==== Information ====
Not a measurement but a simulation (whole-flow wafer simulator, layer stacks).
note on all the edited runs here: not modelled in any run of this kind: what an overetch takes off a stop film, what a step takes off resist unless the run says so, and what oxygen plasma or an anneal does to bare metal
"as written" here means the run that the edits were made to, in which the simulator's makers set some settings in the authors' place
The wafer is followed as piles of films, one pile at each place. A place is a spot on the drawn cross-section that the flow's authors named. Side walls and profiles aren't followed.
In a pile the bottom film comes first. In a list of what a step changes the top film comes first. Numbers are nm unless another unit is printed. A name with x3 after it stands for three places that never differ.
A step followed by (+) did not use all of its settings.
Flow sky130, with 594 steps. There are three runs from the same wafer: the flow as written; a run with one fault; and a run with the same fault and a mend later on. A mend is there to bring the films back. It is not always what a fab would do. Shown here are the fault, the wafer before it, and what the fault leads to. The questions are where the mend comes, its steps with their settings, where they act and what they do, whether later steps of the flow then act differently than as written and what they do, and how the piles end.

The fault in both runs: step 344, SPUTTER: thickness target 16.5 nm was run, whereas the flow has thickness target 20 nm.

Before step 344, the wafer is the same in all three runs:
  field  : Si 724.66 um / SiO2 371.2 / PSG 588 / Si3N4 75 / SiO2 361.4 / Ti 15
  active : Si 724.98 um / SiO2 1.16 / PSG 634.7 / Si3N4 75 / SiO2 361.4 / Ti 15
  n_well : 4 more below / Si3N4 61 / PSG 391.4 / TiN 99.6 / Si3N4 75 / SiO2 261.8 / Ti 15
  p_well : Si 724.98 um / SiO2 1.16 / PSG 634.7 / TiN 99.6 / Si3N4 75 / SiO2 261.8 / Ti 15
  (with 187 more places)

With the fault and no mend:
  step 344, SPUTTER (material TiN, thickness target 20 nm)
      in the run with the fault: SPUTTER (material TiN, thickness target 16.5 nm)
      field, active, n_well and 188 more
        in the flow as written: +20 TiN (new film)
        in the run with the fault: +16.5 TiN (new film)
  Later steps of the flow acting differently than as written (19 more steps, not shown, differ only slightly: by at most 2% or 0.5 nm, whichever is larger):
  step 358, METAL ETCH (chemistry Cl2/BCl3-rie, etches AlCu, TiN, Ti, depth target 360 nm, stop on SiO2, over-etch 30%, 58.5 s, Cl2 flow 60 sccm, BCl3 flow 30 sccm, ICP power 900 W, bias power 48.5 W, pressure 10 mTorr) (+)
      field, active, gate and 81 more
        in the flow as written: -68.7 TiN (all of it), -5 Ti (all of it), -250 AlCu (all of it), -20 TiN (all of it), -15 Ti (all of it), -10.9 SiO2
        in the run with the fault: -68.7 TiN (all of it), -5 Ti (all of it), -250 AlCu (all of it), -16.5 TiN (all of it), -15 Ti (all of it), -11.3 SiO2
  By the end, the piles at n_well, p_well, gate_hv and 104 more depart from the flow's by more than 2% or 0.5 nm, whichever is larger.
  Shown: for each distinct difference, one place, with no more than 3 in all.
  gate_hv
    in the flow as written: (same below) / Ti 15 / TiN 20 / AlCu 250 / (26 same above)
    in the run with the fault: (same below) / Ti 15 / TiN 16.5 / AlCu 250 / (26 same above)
====

(Requirement): Please give an exact copy of the entries above, from the line with "Flow sky130, with" down to the line with "field, active, gate and 81 more", inclusive, and nothing else.

(Written response):
Flow sky130, with 594 steps. There are three runs from the same wafer: the flow as written; a run with one fault; and a run with the same fault and a mend later on. A mend is there to bring the films back. It is not always what a fab would do. Shown here are the fault, the wafer before it, and what the fault leads to. The questions are where the mend comes, its steps with their settings, where they act and what they do, whether later steps of the flow then act differently than as written and what they do, and how the piles end.

The fault in both runs: step 344, SPUTTER: thickness target 16.5 nm was run, whereas the flow has thickness target 20 nm.

Before step 344, the wafer is the same in all three runs:
  field  : Si 724.66 um / SiO2 371.2 / PSG 588 / Si3N4 75 / SiO2 361.4 / Ti 15
  active : Si 724.98 um / SiO2 1.16 / PSG 634.7 / Si3N4 75 / SiO2 361.4 / Ti 15
  n_well : 4 more below / Si3N4 61 / PSG 391.4 / TiN 99.6 / Si3N4 75 / SiO2 261.8 / Ti 15
  p_well : Si 724.98 um / SiO2 1.16 / PSG 634.7 / TiN 99.6 / Si3N4 75 / SiO2 261.8 / Ti 15
  (with 187 more places)

With the fault and no mend:
  step 344, SPUTTER (material TiN, thickness target 20 nm)
      in the run with the fault: SPUTTER (material TiN, thickness target 16.5 nm)
      field, active, n_well and 188 more
        in the flow as written: +20 TiN (new film)
        in the run with the fault: +16.5 TiN (new film)
  Later steps of the flow acting differently than as written (19 more steps, not shown, differ only slightly: by at most 2% or 0.5 nm, whichever is larger):
  step 358, METAL ETCH (chemistry Cl2/BCl3-rie, etches AlCu, TiN, Ti, depth target 360 nm, stop on SiO2, over-etch 30%, 58.5 s, Cl2 flow 60 sccm, BCl3 flow 30 sccm, ICP power 900 W, bias power 48.5 W, pressure 10 mTorr) (+)
      field, active, gate and 81 more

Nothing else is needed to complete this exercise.